Take the material below from its first line through the line containing "step 105, PLASMA" and, please, write those lines again exactly.

#####
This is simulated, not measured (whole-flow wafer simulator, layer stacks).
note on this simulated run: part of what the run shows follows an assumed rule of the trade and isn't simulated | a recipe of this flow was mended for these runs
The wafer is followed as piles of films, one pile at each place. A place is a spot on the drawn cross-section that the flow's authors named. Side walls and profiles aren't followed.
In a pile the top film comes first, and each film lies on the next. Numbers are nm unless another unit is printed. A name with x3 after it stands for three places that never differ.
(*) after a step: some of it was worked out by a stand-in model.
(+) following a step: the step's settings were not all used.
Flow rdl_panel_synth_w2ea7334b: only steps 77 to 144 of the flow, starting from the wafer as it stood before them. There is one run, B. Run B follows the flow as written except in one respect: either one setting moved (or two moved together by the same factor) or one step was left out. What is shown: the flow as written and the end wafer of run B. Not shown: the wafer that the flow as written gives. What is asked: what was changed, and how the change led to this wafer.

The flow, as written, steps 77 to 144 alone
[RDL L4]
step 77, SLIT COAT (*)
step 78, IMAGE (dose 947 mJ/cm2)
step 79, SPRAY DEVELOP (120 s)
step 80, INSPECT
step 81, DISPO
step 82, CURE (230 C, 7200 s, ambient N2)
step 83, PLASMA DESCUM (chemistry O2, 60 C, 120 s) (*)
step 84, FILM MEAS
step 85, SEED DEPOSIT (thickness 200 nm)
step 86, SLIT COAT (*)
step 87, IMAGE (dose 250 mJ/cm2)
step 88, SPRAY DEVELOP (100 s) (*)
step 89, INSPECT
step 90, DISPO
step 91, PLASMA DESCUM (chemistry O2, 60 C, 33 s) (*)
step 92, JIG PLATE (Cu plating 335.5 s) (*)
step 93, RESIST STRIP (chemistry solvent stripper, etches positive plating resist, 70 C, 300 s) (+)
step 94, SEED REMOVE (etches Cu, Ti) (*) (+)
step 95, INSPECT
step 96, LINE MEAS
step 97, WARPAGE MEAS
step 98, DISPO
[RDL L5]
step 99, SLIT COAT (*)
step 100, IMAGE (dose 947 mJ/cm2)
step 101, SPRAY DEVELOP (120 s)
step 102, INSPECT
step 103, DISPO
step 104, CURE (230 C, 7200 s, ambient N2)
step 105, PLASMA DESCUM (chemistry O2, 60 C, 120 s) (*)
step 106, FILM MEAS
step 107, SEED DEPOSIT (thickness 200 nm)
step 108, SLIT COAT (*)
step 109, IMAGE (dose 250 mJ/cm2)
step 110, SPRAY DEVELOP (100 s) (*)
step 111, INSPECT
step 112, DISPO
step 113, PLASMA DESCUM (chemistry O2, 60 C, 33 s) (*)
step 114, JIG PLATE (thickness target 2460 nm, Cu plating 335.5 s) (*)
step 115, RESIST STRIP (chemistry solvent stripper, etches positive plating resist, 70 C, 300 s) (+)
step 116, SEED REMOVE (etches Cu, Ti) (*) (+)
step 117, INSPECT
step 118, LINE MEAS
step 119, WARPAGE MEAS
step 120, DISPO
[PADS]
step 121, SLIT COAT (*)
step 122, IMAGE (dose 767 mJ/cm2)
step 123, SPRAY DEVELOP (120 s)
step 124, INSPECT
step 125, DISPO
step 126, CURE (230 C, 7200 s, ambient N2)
#####

**ANSWER AREA:**
This is simulated, not measured (whole-flow wafer simulator, layer stacks).
note on this simulated run: part of what the run shows follows an assumed rule of the trade and isn't simulated | a recipe of this flow was mended for these runs
The wafer is followed as piles of films, one pile at each place. A place is a spot on the drawn cross-section that the flow's authors named. Side walls and profiles aren't followed.
In a pile the top film comes first, and each film lies on the next. Numbers are nm unless another unit is printed. A name with x3 after it stands for three places that never differ.
(*) after a step: some of it was worked out by a stand-in model.
(+) following a step: the step's settings were not all used.
Flow rdl_panel_synth_w2ea7334b: only steps 77 to 144 of the flow, starting from the wafer as it stood before them. There is one run, B. Run B follows the flow as written except in one respect: either one setting moved (or two moved together by the same factor) or one step was left out. What is shown: the flow as written and the end wafer of run B. Not shown: the wafer that the flow as written gives. What is asked: what was changed, and how the change led to this wafer.

The flow, as written, steps 77 to 144 alone
[RDL L4]
step 77, SLIT COAT (*)
step 78, IMAGE (dose 947 mJ/cm2)
step 79, SPRAY DEVELOP (120 s)
step 80, INSPECT
step 81, DISPO
step 82, CURE (230 C, 7200 s, ambient N2)
step 83, PLASMA DESCUM (chemistry O2, 60 C, 120 s) (*)
step 84, FILM MEAS
step 85, SEED DEPOSIT (thickness 200 nm)
step 86, SLIT COAT (*)
step 87, IMAGE (dose 250 mJ/cm2)
step 88, SPRAY DEVELOP (100 s) (*)
step 89, INSPECT
step 90, DISPO
step 91, PLASMA DESCUM (chemistry O2, 60 C, 33 s) (*)
step 92, JIG PLATE (Cu plating 335.5 s) (*)
step 93, RESIST STRIP (chemistry solvent stripper, etches positive plating resist, 70 C, 300 s) (+)
step 94, SEED REMOVE (etches Cu, Ti) (*) (+)
step 95, INSPECT
step 96, LINE MEAS
step 97, WARPAGE MEAS
step 98, DISPO
[RDL L5]
step 99, SLIT COAT (*)
step 100, IMAGE (dose 947 mJ/cm2)
step 101, SPRAY DEVELOP (120 s)
step 102, INSPECT
step 103, DISPO
step 104, CURE (230 C, 7200 s, ambient N2)
step 105, PLASMA DESCUM (chemistry O2, 60 C, 120 s) (*)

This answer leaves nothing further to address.